Reproduce the lines of the listing exactly, beginning at the top, until the line with "Its process: presses" has been reproduced too.

####

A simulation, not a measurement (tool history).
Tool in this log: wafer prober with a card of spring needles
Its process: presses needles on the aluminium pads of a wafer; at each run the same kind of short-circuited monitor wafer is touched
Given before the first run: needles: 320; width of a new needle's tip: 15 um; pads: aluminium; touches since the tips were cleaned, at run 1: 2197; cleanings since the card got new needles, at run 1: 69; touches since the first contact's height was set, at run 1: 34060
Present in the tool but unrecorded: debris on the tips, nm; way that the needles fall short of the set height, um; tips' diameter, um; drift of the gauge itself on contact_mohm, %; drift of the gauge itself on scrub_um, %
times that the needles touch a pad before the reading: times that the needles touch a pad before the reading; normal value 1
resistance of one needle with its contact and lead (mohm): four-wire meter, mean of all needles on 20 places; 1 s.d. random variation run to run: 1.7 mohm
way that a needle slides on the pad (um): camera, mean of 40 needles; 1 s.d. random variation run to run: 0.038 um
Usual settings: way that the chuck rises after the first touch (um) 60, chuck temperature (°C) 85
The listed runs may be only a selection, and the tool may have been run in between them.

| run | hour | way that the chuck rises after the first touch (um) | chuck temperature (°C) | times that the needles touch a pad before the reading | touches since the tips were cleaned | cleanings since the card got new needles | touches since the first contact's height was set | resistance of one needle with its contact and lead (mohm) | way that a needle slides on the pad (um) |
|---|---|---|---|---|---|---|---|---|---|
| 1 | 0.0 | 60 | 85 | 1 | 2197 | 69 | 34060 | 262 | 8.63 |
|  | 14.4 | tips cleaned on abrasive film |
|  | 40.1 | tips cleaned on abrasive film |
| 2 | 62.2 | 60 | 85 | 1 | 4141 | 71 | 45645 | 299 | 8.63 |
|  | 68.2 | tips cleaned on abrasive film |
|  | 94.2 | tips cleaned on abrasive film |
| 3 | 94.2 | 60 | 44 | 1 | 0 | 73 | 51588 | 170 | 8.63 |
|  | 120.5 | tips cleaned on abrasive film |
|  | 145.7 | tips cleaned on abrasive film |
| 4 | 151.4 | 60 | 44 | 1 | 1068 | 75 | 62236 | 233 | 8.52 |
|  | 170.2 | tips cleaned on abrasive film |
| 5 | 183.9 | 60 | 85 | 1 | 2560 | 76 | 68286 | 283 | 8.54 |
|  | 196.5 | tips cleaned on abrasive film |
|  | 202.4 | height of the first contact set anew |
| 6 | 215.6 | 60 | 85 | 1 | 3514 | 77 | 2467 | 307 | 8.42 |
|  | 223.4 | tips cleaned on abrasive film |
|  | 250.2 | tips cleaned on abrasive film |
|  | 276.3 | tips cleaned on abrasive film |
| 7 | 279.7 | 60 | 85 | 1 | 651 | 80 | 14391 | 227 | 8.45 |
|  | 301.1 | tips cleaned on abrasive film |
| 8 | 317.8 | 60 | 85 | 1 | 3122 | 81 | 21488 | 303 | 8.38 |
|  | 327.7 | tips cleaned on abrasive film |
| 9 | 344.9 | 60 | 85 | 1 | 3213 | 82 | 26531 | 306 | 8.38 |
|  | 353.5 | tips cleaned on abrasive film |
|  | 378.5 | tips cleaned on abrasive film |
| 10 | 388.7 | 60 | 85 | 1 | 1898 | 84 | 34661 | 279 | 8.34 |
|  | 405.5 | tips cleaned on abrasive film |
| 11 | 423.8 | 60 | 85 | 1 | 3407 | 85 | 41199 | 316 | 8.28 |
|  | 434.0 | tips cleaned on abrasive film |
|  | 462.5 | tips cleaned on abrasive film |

####

▶ _TASK RESULT_:
A simulation, not a measurement (tool history).
Tool in this log: wafer prober with a card of spring needles
Its process: presses needles on the aluminium pads of a wafer; at each run the same kind of short-circuited monitor wafer is touched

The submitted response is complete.